◆ ◆ ◆ ◆

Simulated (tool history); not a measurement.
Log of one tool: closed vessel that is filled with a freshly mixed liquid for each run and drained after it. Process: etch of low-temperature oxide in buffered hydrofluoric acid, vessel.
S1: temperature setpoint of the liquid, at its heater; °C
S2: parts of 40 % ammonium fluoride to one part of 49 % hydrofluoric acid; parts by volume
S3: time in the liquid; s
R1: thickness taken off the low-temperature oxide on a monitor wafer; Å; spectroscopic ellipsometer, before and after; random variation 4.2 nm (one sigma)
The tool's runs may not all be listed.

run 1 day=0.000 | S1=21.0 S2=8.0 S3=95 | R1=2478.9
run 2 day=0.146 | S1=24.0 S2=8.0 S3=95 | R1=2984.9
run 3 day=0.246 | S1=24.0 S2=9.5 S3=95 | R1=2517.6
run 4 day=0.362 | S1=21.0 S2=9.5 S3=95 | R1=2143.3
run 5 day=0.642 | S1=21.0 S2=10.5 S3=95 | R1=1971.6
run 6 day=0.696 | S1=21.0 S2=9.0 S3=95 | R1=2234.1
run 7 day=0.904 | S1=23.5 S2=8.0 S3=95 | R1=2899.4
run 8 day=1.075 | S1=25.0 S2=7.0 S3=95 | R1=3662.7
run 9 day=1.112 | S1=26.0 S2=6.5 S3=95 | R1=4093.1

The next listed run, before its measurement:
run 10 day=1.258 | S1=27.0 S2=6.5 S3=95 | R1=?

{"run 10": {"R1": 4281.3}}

◆ ◆ ◆ ◆

Include the first line, the line containing "The next listed", and every line between them, copied exactly from the material above; output no other line.

**Exercise solution:**
Simulated (tool history); not a measurement.
Log of one tool: closed vessel that is filled with a freshly mixed liquid for each run and drained after it. Process: etch of low-temperature oxide in buffered hydrofluoric acid, vessel.
S1: temperature setpoint of the liquid, at its heater; °C
S2: parts of 40 % ammonium fluoride to one part of 49 % hydrofluoric acid; parts by volume
S3: time in the liquid; s
R1: thickness taken off the low-temperature oxide on a monitor wafer; Å; spectroscopic ellipsometer, before and after; random variation 4.2 nm (one sigma)
The tool's runs may not all be listed.

run 1 day=0.000 | S1=21.0 S2=8.0 S3=95 | R1=2478.9
run 2 day=0.146 | S1=24.0 S2=8.0 S3=95 | R1=2984.9
run 3 day=0.246 | S1=24.0 S2=9.5 S3=95 | R1=2517.6
run 4 day=0.362 | S1=21.0 S2=9.5 S3=95 | R1=2143.3
run 5 day=0.642 | S1=21.0 S2=10.5 S3=95 | R1=1971.6
run 6 day=0.696 | S1=21.0 S2=9.0 S3=95 | R1=2234.1
run 7 day=0.904 | S1=23.5 S2=8.0 S3=95 | R1=2899.4
run 8 day=1.075 | S1=25.0 S2=7.0 S3=95 | R1=3662.7
run 9 day=1.112 | S1=26.0 S2=6.5 S3=95 | R1=4093.1

The next listed run, before its measurement:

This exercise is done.